→ Supplied information
★ ★ ★ ★ ★

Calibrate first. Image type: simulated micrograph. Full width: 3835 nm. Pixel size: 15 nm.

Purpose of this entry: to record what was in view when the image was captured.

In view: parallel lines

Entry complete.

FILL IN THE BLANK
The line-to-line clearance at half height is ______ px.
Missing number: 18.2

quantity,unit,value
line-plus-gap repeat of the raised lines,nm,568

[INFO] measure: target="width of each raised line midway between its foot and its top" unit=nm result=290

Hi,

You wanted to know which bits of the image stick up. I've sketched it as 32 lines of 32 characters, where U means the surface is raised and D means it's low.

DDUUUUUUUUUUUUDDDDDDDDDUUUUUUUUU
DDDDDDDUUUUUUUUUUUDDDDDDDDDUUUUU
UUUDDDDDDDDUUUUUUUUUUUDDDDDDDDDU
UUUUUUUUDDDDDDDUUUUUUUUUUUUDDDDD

★ ★ ★ ★ ★

Return, with no change at all, every line in the entries above from the line containing "Purpose of this" through the line containing "You wanted to".

→ Problem solution
Purpose of this entry: to record what was in view when the image was captured.

In view: parallel lines

Entry complete.

FILL IN THE BLANK
The line-to-line clearance at half height is ______ px.
Missing number: 18.2

quantity,unit,value
line-plus-gap repeat of the raised lines,nm,568

[INFO] measure: target="width of each raised line midway between its foot and its top" unit=nm result=290

Hi,

You wanted to know which bits of the image stick up. I've sketched it as 32 lines of 32 characters, where U means the surface is raised and D means it's low.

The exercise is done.